### [MATERIAL PROVIDED]
· · ·

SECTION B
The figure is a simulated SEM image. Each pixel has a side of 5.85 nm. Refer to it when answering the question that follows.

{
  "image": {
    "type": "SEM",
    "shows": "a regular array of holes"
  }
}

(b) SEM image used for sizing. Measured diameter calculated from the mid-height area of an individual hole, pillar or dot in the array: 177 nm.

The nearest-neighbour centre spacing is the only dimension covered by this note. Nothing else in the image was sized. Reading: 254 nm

· · ·

Please retype, with no changes, the lines that run from the first line of the entries to the line with "(b) SEM image", both ends included.

### [EXERCISE SOLUTION]
SECTION B
The figure is a simulated SEM image. Each pixel has a side of 5.85 nm. Refer to it when answering the question that follows.

{
  "image": {
    "type": "SEM",
    "shows": "a regular array of holes"
  }
}

(b) SEM image used for sizing. Measured diameter calculated from the mid-height area of an individual hole, pillar or dot in the array: 177 nm.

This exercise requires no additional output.